RECORDS SUPPLIED
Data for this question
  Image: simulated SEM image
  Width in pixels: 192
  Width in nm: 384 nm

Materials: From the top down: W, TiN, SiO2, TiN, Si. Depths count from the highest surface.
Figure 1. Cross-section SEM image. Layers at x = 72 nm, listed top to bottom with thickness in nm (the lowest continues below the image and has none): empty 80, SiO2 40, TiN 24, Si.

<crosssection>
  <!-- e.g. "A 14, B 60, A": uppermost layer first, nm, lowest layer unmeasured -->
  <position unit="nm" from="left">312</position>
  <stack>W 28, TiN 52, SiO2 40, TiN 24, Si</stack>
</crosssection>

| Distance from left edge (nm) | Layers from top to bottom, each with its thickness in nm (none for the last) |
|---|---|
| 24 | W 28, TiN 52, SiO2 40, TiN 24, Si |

WORK TASK
Retype the material above in full, exactly.

EXERCISE RESULT
Data for this question
  Image: simulated SEM image
  Width in pixels: 192
  Width in nm: 384 nm

Materials: From the top down: W, TiN, SiO2, TiN, Si. Depths count from the highest surface.
Figure 1. Cross-section SEM image. Layers at x = 72 nm, listed top to bottom with thickness in nm (the lowest continues below the image and has none): empty 80, SiO2 40, TiN 24, Si.

<crosssection>
  <!-- e.g. "A 14, B 60, A": uppermost layer first, nm, lowest layer unmeasured -->
  <position unit="nm" from="left">312</position>
  <stack>W 28, TiN 52, SiO2 40, TiN 24, Si</stack>
</crosssection>

| Distance from left edge (nm) | Layers from top to bottom, each with its thickness in nm (none for the last) |
|---|---|
| 24 | W 28, TiN 52, SiO2 40, TiN 24, Si |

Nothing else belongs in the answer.